GIVEN RECORDS
>>>

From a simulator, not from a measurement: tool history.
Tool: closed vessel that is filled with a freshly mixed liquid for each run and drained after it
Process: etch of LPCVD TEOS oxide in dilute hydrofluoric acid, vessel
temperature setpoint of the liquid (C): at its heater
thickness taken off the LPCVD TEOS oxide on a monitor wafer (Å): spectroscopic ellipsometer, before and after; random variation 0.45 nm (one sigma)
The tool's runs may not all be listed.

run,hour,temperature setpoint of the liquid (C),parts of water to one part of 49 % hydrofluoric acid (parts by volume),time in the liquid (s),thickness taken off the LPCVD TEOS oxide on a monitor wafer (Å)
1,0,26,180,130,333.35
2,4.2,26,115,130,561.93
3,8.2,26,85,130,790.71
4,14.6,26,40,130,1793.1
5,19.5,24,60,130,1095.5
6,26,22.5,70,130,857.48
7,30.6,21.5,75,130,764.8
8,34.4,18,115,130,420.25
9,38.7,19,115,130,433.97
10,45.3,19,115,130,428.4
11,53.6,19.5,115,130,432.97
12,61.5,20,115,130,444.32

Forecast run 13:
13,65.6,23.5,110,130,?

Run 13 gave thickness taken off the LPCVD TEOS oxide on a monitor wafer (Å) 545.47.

<<<

WORK REQUEST
All lines above from the line with "12,61.5,20,115,130,444.32" through the line with "13,65.6,23.5,110,130,?", both included, are to be set down exactly, with nothing else.

EXERCISE SOLUTION
12,61.5,20,115,130,444.32

Forecast run 13:
13,65.6,23.5,110,130,?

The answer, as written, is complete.